********
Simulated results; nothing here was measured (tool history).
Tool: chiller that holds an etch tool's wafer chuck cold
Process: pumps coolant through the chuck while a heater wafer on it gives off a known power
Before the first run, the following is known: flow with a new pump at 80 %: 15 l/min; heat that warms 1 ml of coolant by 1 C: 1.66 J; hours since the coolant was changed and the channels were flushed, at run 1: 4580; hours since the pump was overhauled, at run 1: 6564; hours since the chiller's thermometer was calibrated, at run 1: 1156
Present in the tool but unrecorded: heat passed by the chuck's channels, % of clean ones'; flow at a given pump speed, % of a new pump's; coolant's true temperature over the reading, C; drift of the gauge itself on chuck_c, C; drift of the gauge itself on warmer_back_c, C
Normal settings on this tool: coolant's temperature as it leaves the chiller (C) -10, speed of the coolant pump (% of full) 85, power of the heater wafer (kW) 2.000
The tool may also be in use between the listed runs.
********

What are the exact lines from the beginning of the material through the line containing "Present in the"? Write out those lines alone.

SOLUTION:
Simulated results; nothing here was measured (tool history).
Tool: chiller that holds an etch tool's wafer chuck cold
Process: pumps coolant through the chuck while a heater wafer on it gives off a known power
Before the first run, the following is known: flow with a new pump at 80 %: 15 l/min; heat that warms 1 ml of coolant by 1 C: 1.66 J; hours since the coolant was changed and the channels were flushed, at run 1: 4580; hours since the pump was overhauled, at run 1: 6564; hours since the chiller's thermometer was calibrated, at run 1: 1156
Present in the tool but unrecorded: heat passed by the chuck's channels, % of clean ones'; flow at a given pump speed, % of a new pump's; coolant's true temperature over the reading, C; drift of the gauge itself on chuck_c, C; drift of the gauge itself on warmer_back_c, C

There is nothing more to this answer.